> _ACTIVITY_
Print, in exact form, the lines below from the one containing "Fleet log. Kind" through the one containing "Same kind, same", and omit all others.

Segment Start: EXTRACTED RECORDS

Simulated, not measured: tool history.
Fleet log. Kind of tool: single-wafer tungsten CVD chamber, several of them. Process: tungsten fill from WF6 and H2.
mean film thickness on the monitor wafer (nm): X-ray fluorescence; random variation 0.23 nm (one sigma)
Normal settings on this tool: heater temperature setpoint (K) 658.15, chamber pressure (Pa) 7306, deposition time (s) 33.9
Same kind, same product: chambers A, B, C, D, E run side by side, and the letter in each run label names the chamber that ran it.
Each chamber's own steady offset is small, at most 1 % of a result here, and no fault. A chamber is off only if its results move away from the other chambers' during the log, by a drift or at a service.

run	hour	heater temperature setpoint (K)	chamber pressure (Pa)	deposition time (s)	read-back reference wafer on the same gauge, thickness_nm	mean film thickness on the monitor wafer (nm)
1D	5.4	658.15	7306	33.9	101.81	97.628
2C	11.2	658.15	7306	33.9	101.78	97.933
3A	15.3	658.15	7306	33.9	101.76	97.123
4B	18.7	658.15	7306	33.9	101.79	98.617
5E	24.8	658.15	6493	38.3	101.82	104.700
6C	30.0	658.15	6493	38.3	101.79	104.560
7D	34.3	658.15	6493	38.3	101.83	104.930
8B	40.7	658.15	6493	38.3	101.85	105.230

Segment End: EXTRACTED RECORDS

> _PROBLEM SOLUTION_
Fleet log. Kind of tool: single-wafer tungsten CVD chamber, several of them. Process: tungsten fill from WF6 and H2.
mean film thickness on the monitor wafer (nm): X-ray fluorescence; random variation 0.23 nm (one sigma)
Normal settings on this tool: heater temperature setpoint (K) 658.15, chamber pressure (Pa) 7306, deposition time (s) 33.9
Same kind, same product: chambers A, B, C, D, E run side by side, and the letter in each run label names the chamber that ran it.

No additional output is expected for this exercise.